——

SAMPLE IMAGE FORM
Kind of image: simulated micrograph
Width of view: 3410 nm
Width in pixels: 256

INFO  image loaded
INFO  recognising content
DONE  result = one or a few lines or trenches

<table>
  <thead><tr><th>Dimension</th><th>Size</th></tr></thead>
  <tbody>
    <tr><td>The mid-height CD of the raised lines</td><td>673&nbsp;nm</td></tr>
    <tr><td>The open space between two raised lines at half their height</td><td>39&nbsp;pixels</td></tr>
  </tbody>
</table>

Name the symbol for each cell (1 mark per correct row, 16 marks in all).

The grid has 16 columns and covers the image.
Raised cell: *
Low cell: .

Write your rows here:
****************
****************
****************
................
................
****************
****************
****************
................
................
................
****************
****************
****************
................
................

——

Action item →
The line containing "<tr><td>The mid-height CD" marks the end. Please print exactly every line from the top of the data to it, both included, and nothing more.

Task result →
SAMPLE IMAGE FORM
Kind of image: simulated micrograph
Width of view: 3410 nm
Width in pixels: 256

INFO  image loaded
INFO  recognising content
DONE  result = one or a few lines or trenches

<table>
  <thead><tr><th>Dimension</th><th>Size</th></tr></thead>
  <tbody>
    <tr><td>The mid-height CD of the raised lines</td><td>673&nbsp;nm</td></tr>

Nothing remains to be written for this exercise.